> [WORK TASK]: Using the entries that follow, write out the line containing "alike: SD_P_OVL", the line containing "sound on film", and every line between them, exactly and nothing else.

> [STUDY MATERIAL]:
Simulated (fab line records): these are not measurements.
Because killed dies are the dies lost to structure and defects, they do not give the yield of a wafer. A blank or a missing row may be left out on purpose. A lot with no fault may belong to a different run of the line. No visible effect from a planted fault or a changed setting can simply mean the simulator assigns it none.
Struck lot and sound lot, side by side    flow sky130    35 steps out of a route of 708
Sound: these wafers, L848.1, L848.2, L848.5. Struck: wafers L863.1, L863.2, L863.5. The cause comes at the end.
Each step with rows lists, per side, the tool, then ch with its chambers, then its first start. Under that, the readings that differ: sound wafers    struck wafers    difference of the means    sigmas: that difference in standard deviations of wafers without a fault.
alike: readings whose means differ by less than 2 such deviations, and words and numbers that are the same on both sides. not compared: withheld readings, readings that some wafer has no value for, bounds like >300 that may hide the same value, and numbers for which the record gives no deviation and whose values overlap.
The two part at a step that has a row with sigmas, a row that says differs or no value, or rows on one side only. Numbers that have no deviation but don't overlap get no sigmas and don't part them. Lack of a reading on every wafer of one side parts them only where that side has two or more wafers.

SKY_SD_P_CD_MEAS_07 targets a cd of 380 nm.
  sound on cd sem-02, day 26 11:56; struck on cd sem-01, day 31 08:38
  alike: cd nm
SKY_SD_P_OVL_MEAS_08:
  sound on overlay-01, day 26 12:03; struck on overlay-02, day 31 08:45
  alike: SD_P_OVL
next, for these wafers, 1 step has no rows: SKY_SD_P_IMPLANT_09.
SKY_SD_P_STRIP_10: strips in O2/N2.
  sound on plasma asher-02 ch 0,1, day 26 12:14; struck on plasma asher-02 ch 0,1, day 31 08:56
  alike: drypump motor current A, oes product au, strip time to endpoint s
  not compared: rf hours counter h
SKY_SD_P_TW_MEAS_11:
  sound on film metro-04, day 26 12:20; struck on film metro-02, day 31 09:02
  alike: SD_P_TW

> [WRITTEN RESPONSE]:
  alike: SD_P_OVL
next, for these wafers, 1 step has no rows: SKY_SD_P_IMPLANT_09.
SKY_SD_P_STRIP_10: strips in O2/N2.
  sound on plasma asher-02 ch 0,1, day 26 12:14; struck on plasma asher-02 ch 0,1, day 31 08:56
  alike: drypump motor current A, oes product au, strip time to endpoint s
  not compared: rf hours counter h
SKY_SD_P_TW_MEAS_11:
  sound on film metro-04, day 26 12:20; struck on film metro-02, day 31 09:02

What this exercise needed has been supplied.